◆ ◆ ◆ ◆ ◆
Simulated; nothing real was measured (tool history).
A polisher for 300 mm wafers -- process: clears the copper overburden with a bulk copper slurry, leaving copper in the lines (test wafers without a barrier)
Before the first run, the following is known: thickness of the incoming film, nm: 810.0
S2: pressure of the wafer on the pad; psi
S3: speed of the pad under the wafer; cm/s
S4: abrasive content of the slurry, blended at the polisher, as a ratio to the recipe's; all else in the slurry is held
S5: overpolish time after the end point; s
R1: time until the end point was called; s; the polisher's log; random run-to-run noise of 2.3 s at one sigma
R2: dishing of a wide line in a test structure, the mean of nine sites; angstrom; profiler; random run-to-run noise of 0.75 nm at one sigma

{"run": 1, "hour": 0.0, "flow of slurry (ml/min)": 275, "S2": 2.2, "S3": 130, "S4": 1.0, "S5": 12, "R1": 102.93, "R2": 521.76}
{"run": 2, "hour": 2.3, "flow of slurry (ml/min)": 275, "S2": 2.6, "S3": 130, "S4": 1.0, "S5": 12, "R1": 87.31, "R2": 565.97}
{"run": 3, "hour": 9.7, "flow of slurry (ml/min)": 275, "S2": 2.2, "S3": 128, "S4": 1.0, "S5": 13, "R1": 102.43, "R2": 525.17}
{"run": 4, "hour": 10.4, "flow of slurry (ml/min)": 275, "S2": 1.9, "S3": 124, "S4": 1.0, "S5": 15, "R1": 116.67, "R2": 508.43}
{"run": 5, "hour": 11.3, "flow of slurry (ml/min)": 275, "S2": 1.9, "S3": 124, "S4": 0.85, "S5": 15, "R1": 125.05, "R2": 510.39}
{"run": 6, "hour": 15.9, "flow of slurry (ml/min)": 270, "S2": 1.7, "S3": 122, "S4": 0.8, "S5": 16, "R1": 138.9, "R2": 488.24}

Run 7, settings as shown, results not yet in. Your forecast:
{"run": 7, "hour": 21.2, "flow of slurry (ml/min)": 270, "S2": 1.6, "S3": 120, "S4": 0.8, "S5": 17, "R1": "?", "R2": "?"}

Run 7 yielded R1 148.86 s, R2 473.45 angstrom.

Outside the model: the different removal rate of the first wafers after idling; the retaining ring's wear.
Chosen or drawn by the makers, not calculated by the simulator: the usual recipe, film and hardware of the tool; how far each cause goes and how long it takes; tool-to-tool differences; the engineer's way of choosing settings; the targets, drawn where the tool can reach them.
◆ ◆ ◆ ◆ ◆

WORK REQUEST: When copying the data above, please keep exactly the lines from its first line through the line with "S3: speed of the pad under the wafer; cm/s", both ends included, and drop the rest.

YOUR SOLUTION:
Simulated; nothing real was measured (tool history).
A polisher for 300 mm wafers -- process: clears the copper overburden with a bulk copper slurry, leaving copper in the lines (test wafers without a barrier)
Before the first run, the following is known: thickness of the incoming film, nm: 810.0
S2: pressure of the wafer on the pad; psi
S3: speed of the pad under the wafer; cm/s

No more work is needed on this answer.